* _Brief_
Set down each line from the start of the material exactly, please, up to and including the one that contains "Because killed dies".

[Data excerpts Boundary: Start]

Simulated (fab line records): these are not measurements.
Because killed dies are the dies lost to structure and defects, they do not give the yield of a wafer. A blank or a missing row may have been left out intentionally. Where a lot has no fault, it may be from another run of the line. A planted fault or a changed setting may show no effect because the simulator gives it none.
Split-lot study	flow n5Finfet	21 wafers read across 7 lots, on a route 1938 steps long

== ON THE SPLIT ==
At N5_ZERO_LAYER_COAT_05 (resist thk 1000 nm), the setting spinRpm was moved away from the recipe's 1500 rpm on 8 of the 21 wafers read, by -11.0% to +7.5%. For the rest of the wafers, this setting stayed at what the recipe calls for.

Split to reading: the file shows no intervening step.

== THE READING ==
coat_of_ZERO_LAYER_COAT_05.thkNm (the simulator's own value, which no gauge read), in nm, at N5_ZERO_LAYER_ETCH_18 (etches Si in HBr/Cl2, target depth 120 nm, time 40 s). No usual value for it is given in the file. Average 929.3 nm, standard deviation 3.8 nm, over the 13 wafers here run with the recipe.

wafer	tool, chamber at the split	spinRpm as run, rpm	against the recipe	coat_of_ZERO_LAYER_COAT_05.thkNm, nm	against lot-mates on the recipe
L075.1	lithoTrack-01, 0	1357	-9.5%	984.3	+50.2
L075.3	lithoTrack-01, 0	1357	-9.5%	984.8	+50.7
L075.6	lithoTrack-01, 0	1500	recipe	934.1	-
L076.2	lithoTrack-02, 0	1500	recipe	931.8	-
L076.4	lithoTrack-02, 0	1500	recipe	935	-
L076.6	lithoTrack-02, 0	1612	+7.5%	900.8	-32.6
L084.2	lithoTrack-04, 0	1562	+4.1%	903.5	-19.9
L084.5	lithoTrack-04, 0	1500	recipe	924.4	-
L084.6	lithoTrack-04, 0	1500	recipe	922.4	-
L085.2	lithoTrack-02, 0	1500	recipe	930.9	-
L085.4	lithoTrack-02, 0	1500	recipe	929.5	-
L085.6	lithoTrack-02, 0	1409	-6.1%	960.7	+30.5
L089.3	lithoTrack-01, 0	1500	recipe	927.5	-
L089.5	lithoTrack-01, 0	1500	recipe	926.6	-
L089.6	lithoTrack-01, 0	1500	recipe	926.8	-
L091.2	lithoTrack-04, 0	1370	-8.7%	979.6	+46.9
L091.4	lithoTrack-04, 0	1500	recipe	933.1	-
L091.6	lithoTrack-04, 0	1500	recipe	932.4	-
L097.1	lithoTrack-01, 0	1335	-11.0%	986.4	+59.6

[Data excerpts Boundary: End]

* _Task output_
Simulated (fab line records): these are not measurements.
Because killed dies are the dies lost to structure and defects, they do not give the yield of a wafer. A blank or a missing row may have been left out intentionally. Where a lot has no fault, it may be from another run of the line. A planted fault or a changed setting may show no effect because the simulator gives it none.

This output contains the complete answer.